Assigned task →
Beneath this line is the data. Output exactly the lines from the line with "- top 0, no bottom | Si everywhere" to the line with "TiN, thk nm 5", both ends included, and nothing more.

Listed records →
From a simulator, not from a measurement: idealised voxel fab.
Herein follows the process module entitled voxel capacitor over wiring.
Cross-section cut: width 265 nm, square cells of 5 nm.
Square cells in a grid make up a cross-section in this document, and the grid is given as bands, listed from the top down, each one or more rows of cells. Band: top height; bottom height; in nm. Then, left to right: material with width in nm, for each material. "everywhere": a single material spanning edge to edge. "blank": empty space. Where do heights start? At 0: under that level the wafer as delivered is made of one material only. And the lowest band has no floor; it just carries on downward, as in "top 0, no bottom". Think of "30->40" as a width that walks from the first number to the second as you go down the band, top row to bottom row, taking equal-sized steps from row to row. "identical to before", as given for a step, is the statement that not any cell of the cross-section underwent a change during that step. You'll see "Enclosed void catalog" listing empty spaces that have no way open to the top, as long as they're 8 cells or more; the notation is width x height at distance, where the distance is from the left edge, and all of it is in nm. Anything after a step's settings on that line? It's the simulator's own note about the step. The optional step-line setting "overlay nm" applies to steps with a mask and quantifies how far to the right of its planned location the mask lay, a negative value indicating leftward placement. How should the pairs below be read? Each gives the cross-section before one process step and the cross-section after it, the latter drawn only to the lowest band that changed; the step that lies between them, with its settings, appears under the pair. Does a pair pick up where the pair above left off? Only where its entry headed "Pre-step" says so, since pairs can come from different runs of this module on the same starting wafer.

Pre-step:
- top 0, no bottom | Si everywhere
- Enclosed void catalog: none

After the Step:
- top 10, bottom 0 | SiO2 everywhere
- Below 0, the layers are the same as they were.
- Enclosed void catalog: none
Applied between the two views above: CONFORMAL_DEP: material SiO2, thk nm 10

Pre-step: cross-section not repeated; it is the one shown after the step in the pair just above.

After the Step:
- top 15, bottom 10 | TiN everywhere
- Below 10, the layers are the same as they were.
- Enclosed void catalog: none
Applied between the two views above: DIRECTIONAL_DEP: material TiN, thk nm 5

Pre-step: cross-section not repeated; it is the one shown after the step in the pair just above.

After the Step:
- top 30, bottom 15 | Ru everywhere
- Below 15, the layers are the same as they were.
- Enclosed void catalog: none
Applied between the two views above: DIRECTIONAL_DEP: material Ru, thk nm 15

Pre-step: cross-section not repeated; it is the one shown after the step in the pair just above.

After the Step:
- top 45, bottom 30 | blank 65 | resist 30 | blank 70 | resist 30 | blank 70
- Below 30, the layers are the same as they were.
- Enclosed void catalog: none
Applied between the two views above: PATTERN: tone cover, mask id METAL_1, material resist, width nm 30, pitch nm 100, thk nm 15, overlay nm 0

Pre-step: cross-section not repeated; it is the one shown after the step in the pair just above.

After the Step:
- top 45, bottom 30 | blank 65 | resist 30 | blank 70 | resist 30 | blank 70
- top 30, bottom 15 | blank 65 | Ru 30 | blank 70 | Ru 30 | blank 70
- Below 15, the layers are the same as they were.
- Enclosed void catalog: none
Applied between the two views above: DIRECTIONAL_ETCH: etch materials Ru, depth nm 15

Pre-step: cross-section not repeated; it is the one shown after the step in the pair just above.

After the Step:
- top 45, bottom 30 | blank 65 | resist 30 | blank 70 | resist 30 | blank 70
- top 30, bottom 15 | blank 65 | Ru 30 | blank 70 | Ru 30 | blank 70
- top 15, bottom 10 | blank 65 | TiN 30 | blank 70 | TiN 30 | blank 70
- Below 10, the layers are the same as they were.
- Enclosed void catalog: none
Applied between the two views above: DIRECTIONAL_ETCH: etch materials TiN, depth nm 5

Task result →
- top 0, no bottom | Si everywhere
- Enclosed void catalog: none

After the Step:
- top 10, bottom 0 | SiO2 everywhere
- Below 0, the layers are the same as they were.
- Enclosed void catalog: none
Applied between the two views above: CONFORMAL_DEP: material SiO2, thk nm 10

Pre-step: cross-section not repeated; it is the one shown after the step in the pair just above.

After the Step:
- top 15, bottom 10 | TiN everywhere
- Below 10, the layers are the same as they were.
- Enclosed void catalog: none
Applied between the two views above: DIRECTIONAL_DEP: material TiN, thk nm 5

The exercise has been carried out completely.